| Excerpted records |
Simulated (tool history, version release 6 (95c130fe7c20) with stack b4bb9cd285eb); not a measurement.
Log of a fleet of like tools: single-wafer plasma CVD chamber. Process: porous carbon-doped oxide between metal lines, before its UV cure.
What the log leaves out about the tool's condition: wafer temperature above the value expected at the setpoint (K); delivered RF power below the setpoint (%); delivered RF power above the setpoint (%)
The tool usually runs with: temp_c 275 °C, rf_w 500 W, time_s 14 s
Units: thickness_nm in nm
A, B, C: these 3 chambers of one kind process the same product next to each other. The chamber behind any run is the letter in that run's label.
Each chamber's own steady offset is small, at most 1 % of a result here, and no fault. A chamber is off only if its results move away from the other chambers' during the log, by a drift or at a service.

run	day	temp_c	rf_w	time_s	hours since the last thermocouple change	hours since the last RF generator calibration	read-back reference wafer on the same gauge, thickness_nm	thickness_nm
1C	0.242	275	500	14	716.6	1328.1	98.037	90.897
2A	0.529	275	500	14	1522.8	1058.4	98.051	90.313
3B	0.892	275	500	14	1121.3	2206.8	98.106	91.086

| Work instruction |
Considering only the material above, set down every line from the one with "Units: thickness_nm in nm" to the one with "A, B, C: these", inclusive, exactly as written.

| Written solution |
Units: thickness_nm in nm
A, B, C: these 3 chambers of one kind process the same product next to each other. The chamber behind any run is the letter in that run's label.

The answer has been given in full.